## WORK REQUEST
With the line that contains "At RIT_SDANNEAL_RTA_03 (time" as the final line, return every line from the start of the data below exactly.

RECORD EXCERPTS Block Start
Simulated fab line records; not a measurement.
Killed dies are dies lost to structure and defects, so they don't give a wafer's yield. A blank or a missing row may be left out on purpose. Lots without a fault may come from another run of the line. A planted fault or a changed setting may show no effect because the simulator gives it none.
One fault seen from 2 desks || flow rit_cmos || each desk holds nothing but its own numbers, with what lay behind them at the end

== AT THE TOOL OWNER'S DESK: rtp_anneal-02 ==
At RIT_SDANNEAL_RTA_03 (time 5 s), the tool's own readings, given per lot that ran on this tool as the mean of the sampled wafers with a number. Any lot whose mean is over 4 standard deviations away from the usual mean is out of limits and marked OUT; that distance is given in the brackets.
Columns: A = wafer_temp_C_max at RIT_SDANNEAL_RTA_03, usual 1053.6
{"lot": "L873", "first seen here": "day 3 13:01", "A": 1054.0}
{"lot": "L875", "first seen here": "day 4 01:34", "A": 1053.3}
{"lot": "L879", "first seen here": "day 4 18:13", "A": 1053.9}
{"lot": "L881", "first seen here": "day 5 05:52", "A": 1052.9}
RECORD EXCERPTS Block End

## TASK OUTPUT
Simulated fab line records; not a measurement.
Killed dies are dies lost to structure and defects, so they don't give a wafer's yield. A blank or a missing row may be left out on purpose. Lots without a fault may come from another run of the line. A planted fault or a changed setting may show no effect because the simulator gives it none.
One fault seen from 2 desks || flow rit_cmos || each desk holds nothing but its own numbers, with what lay behind them at the end

== AT THE TOOL OWNER'S DESK: rtp_anneal-02 ==
At RIT_SDANNEAL_RTA_03 (time 5 s), the tool's own readings, given per lot that ran on this tool as the mean of the sampled wafers with a number. Any lot whose mean is over 4 standard deviations away from the usual mean is out of limits and marked OUT; that distance is given in the brackets.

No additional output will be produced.